EXERCISE:
Give the records again in full, exactly as they appear.

RAW DATA:
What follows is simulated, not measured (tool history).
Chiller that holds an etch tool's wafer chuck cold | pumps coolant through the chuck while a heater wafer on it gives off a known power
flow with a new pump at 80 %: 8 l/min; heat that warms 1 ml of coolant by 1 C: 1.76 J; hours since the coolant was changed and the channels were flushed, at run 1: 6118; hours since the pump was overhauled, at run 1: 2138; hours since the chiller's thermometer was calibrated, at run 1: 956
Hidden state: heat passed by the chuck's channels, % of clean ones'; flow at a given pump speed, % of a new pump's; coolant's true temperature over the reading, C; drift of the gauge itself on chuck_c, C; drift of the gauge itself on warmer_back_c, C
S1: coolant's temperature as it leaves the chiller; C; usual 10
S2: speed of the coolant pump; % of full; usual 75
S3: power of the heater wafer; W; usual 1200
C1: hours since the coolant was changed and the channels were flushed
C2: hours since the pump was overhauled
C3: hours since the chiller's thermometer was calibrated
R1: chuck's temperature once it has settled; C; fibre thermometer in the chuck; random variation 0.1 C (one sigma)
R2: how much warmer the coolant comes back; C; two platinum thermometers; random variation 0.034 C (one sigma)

WRITTEN REPLY:
What follows is simulated, not measured (tool history).
Chiller that holds an etch tool's wafer chuck cold | pumps coolant through the chuck while a heater wafer on it gives off a known power
flow with a new pump at 80 %: 8 l/min; heat that warms 1 ml of coolant by 1 C: 1.76 J; hours since the coolant was changed and the channels were flushed, at run 1: 6118; hours since the pump was overhauled, at run 1: 2138; hours since the chiller's thermometer was calibrated, at run 1: 956
Hidden state: heat passed by the chuck's channels, % of clean ones'; flow at a given pump speed, % of a new pump's; coolant's true temperature over the reading, C; drift of the gauge itself on chuck_c, C; drift of the gauge itself on warmer_back_c, C
S1: coolant's temperature as it leaves the chiller; C; usual 10
S2: speed of the coolant pump; % of full; usual 75
S3: power of the heater wafer; W; usual 1200
C1: hours since the coolant was changed and the channels were flushed
C2: hours since the pump was overhauled
C3: hours since the chiller's thermometer was calibrated
R1: chuck's temperature once it has settled; C; fibre thermometer in the chuck; random variation 0.1 C (one sigma)
R2: how much warmer the coolant comes back; C; two platinum thermometers; random variation 0.034 C (one sigma)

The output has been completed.